══════════════════════════════

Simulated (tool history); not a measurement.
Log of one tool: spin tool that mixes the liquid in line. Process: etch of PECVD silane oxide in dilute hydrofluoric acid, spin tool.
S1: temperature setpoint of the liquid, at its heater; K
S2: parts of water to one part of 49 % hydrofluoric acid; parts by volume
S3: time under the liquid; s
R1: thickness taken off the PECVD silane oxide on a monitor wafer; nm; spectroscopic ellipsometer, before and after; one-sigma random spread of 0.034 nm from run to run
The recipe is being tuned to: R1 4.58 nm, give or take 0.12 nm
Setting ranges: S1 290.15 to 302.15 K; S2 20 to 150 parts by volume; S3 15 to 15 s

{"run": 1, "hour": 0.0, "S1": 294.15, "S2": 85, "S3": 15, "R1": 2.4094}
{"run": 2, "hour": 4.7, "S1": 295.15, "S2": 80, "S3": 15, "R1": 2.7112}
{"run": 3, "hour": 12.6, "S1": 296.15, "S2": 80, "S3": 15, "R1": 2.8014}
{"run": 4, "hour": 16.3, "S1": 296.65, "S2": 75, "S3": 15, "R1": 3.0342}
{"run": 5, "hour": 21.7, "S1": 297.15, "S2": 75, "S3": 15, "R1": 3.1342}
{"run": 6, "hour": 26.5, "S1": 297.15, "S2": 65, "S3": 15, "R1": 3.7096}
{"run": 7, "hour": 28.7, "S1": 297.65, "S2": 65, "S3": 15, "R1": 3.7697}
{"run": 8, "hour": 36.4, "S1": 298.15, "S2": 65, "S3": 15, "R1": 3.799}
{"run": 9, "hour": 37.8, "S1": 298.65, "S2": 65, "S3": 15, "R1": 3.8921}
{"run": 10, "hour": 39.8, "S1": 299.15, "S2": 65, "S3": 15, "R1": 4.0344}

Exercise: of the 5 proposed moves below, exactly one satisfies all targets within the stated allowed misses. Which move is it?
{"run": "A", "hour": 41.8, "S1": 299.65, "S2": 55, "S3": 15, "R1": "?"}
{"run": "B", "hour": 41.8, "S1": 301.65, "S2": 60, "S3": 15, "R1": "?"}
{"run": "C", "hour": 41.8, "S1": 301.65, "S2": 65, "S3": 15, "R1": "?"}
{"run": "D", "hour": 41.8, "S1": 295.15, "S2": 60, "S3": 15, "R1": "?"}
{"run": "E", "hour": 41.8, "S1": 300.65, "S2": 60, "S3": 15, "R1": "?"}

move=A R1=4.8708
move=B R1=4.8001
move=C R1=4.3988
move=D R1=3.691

══════════════════════════════

**WORK INSTRUCTION**
Although the records may continue, retype only the lines from the first one through the one containing "S2: parts of", exactly as they appear.

**TASK OUTPUT**
Simulated (tool history); not a measurement.
Log of one tool: spin tool that mixes the liquid in line. Process: etch of PECVD silane oxide in dilute hydrofluoric acid, spin tool.
S1: temperature setpoint of the liquid, at its heater; K
S2: parts of water to one part of 49 % hydrofluoric acid; parts by volume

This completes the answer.